• **EXERCISE**
Please retype each record exactly as it stands below.

• **RECORDED INFORMATION**
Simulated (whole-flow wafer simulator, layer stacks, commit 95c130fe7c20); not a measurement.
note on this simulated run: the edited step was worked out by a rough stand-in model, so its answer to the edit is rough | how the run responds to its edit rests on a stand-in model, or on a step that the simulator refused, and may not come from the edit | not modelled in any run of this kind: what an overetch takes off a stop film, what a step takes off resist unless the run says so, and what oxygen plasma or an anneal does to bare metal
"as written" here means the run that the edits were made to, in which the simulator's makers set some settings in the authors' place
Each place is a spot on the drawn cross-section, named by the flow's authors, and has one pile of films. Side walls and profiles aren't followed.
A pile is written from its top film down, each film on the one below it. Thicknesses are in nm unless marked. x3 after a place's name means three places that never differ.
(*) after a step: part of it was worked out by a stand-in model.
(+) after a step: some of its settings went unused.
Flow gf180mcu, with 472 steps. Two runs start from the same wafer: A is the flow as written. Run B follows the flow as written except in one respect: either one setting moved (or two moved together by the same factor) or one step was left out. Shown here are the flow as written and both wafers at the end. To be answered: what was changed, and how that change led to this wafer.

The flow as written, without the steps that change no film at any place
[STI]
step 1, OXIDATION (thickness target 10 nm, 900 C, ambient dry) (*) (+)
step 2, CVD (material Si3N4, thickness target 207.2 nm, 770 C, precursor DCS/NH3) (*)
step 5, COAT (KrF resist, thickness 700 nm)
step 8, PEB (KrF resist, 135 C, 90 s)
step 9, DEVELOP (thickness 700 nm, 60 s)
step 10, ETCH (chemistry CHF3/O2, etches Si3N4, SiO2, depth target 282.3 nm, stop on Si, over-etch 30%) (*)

• **TASK RESPONSE**
Simulated (whole-flow wafer simulator, layer stacks, commit 95c130fe7c20); not a measurement.
note on this simulated run: the edited step was worked out by a rough stand-in model, so its answer to the edit is rough | how the run responds to its edit rests on a stand-in model, or on a step that the simulator refused, and may not come from the edit | not modelled in any run of this kind: what an overetch takes off a stop film, what a step takes off resist unless the run says so, and what oxygen plasma or an anneal does to bare metal
"as written" here means the run that the edits were made to, in which the simulator's makers set some settings in the authors' place
Each place is a spot on the drawn cross-section, named by the flow's authors, and has one pile of films. Side walls and profiles aren't followed.
A pile is written from its top film down, each film on the one below it. Thicknesses are in nm unless marked. x3 after a place's name means three places that never differ.
(*) after a step: part of it was worked out by a stand-in model.
(+) after a step: some of its settings went unused.
Flow gf180mcu, with 472 steps. Two runs start from the same wafer: A is the flow as written. Run B follows the flow as written except in one respect: either one setting moved (or two moved together by the same factor) or one step was left out. Shown here are the flow as written and both wafers at the end. To be answered: what was changed, and how that change led to this wafer.

The flow as written, without the steps that change no film at any place
[STI]
step 1, OXIDATION (thickness target 10 nm, 900 C, ambient dry) (*) (+)
step 2, CVD (material Si3N4, thickness target 207.2 nm, 770 C, precursor DCS/NH3) (*)
step 5, COAT (KrF resist, thickness 700 nm)
step 8, PEB (KrF resist, 135 C, 90 s)
step 9, DEVELOP (thickness 700 nm, 60 s)
step 10, ETCH (chemistry CHF3/O2, etches Si3N4, SiO2, depth target 282.3 nm, stop on Si, over-etch 30%) (*)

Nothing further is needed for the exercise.